### WORK INSTRUCTION
Copy out the data in full, keeping each line exactly as it reads.

### EXTRACTED RECORDS
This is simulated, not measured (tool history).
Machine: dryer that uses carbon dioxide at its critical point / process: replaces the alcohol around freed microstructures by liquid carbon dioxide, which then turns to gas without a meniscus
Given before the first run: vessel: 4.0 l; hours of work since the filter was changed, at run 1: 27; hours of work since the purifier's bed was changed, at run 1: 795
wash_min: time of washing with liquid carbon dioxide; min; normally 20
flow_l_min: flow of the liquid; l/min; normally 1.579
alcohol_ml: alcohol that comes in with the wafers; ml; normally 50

### TASK ANSWER
This is simulated, not measured (tool history).
Machine: dryer that uses carbon dioxide at its critical point / process: replaces the alcohol around freed microstructures by liquid carbon dioxide, which then turns to gas without a meniscus
Given before the first run: vessel: 4.0 l; hours of work since the filter was changed, at run 1: 27; hours of work since the purifier's bed was changed, at run 1: 795
wash_min: time of washing with liquid carbon dioxide; min; normally 20
flow_l_min: flow of the liquid; l/min; normally 1.579
alcohol_ml: alcohol that comes in with the wafers; ml; normally 50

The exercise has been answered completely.